Assignment:
Look below for the line that has "Fleet of like". Set down the lines from there through the line that has "R1: thickness taken", exactly as written.

Entries shown:
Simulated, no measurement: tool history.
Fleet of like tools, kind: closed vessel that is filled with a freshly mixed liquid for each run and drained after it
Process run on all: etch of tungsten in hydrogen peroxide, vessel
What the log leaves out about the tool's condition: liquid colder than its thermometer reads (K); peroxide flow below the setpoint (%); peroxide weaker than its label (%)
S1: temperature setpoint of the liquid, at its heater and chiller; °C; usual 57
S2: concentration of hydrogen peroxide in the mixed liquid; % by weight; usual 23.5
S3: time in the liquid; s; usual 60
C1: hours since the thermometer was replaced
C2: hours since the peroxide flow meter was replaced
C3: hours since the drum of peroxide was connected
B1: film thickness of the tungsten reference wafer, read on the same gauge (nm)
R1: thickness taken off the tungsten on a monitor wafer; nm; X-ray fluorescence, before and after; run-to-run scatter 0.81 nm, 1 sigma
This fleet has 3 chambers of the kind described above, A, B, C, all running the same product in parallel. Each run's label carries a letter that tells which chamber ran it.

Written response:
Fleet of like tools, kind: closed vessel that is filled with a freshly mixed liquid for each run and drained after it
Process run on all: etch of tungsten in hydrogen peroxide, vessel
What the log leaves out about the tool's condition: liquid colder than its thermometer reads (K); peroxide flow below the setpoint (%); peroxide weaker than its label (%)
S1: temperature setpoint of the liquid, at its heater and chiller; °C; usual 57
S2: concentration of hydrogen peroxide in the mixed liquid; % by weight; usual 23.5
S3: time in the liquid; s; usual 60
C1: hours since the thermometer was replaced
C2: hours since the peroxide flow meter was replaced
C3: hours since the drum of peroxide was connected
B1: film thickness of the tungsten reference wafer, read on the same gauge (nm)
R1: thickness taken off the tungsten on a monitor wafer; nm; X-ray fluorescence, before and after; run-to-run scatter 0.81 nm, 1 sigma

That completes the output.